BRIEF:
From the records below, print exactly the lines starting at the one containing "2,op CONFORMAL_DEP |" and ending at the one containing "3,op CONFORMAL_DEP | material SiCN | thk nm 5", ends included, and nothing else.

DATA FOR REVIEW:
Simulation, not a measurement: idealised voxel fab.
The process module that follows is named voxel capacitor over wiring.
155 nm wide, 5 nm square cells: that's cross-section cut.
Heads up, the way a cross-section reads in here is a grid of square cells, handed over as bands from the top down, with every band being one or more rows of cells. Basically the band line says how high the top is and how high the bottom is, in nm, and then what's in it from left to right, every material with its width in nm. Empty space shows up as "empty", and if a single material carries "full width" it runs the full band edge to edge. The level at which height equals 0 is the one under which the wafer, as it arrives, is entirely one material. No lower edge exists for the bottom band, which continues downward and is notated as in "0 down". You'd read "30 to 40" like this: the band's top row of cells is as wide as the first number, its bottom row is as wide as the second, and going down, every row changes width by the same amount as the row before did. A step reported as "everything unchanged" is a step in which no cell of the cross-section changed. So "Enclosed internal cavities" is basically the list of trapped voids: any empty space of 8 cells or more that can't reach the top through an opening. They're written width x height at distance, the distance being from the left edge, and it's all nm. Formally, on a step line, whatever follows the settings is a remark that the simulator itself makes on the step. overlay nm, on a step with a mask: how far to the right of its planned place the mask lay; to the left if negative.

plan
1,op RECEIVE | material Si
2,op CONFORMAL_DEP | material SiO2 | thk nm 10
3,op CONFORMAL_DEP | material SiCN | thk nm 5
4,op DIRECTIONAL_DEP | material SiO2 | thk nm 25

SOLUTION:
2,op CONFORMAL_DEP | material SiO2 | thk nm 10
3,op CONFORMAL_DEP | material SiCN | thk nm 5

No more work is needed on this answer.